☆ ☆ ☆

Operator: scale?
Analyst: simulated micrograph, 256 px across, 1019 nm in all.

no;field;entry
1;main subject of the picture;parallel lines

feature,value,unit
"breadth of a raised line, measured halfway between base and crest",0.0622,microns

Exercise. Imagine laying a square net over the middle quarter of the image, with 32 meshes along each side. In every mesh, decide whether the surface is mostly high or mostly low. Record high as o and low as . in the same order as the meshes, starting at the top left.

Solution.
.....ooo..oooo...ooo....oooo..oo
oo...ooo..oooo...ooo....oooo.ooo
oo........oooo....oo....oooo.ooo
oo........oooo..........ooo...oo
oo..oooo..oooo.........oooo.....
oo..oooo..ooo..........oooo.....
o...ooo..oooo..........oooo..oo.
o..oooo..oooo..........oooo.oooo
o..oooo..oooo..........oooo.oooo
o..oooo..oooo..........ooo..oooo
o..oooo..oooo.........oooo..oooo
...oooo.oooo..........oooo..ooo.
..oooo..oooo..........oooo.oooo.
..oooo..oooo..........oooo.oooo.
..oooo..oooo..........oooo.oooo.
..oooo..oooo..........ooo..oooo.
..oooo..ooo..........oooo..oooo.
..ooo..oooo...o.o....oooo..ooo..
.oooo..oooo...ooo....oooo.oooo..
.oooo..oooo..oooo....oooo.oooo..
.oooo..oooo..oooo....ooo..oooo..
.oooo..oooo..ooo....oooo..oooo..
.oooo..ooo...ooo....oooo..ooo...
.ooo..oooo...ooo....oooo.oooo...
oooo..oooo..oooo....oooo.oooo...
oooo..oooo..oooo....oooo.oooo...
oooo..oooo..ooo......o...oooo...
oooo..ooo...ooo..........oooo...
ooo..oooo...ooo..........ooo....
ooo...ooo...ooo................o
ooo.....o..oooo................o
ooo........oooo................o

☆ ☆ ☆

WORK ORDER: Each line from the first line of the listing through the line with "ooo.....o..oooo................o" must be output exactly, both ends included, and no other line may appear.

YOUR RESPONSE:
Operator: scale?
Analyst: simulated micrograph, 256 px across, 1019 nm in all.

no;field;entry
1;main subject of the picture;parallel lines

feature,value,unit
"breadth of a raised line, measured halfway between base and crest",0.0622,microns

Exercise. Imagine laying a square net over the middle quarter of the image, with 32 meshes along each side. In every mesh, decide whether the surface is mostly high or mostly low. Record high as o and low as . in the same order as the meshes, starting at the top left.

Solution.
.....ooo..oooo...ooo....oooo..oo
oo...ooo..oooo...ooo....oooo.ooo
oo........oooo....oo....oooo.ooo
oo........oooo..........ooo...oo
oo..oooo..oooo.........oooo.....
oo..oooo..ooo..........oooo.....
o...ooo..oooo..........oooo..oo.
o..oooo..oooo..........oooo.oooo
o..oooo..oooo..........oooo.oooo
o..oooo..oooo..........ooo..oooo
o..oooo..oooo.........oooo..oooo
...oooo.oooo..........oooo..ooo.
..oooo..oooo..........oooo.oooo.
..oooo..oooo..........oooo.oooo.
..oooo..oooo..........oooo.oooo.
..oooo..oooo..........ooo..oooo.
..oooo..ooo..........oooo..oooo.
..ooo..oooo...o.o....oooo..ooo..
.oooo..oooo...ooo....oooo.oooo..
.oooo..oooo..oooo....oooo.oooo..
.oooo..oooo..oooo....ooo..oooo..
.oooo..oooo..ooo....oooo..oooo..
.oooo..ooo...ooo....oooo..ooo...
.ooo..oooo...ooo....oooo.oooo...
oooo..oooo..oooo....oooo.oooo...
oooo..oooo..oooo....oooo.oooo...
oooo..oooo..ooo......o...oooo...
oooo..ooo...ooo..........oooo...
ooo..oooo...ooo..........ooo....
ooo...ooo...ooo................o
ooo.....o..oooo................o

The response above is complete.